_Action item_
Quote every line from the top of the listing down to and including the line that contains "S1: time of light; s; usual 5".

[Input data]

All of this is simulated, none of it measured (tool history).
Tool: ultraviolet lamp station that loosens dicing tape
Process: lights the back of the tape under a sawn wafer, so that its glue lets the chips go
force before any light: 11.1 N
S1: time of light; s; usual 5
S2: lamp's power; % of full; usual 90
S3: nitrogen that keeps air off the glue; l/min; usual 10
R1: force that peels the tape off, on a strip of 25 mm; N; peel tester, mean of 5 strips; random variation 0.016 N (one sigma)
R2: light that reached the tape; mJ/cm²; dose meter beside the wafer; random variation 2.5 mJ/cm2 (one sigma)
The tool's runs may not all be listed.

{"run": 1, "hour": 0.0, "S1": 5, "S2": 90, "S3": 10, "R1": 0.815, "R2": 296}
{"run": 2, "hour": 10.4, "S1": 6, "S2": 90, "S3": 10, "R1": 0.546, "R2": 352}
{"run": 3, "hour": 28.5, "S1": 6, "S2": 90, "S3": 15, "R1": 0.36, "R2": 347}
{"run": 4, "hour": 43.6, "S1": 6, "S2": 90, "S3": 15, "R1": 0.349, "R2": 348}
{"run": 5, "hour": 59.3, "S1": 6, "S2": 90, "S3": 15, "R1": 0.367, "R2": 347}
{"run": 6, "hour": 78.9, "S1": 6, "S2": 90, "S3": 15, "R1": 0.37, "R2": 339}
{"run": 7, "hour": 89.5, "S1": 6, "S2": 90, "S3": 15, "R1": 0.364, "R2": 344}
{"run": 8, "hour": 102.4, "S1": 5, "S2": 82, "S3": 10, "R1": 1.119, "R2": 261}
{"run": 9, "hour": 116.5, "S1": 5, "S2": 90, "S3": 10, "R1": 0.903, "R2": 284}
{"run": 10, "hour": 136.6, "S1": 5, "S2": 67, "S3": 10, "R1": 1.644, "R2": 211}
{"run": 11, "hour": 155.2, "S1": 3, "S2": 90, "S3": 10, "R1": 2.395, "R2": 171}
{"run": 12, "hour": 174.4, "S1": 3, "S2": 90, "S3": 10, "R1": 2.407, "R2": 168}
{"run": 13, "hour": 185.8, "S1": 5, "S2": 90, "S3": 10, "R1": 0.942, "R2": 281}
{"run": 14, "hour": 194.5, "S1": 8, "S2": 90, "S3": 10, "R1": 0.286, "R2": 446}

[/Input data]

_Task result_
All of this is simulated, none of it measured (tool history).
Tool: ultraviolet lamp station that loosens dicing tape
Process: lights the back of the tape under a sawn wafer, so that its glue lets the chips go
force before any light: 11.1 N
S1: time of light; s; usual 5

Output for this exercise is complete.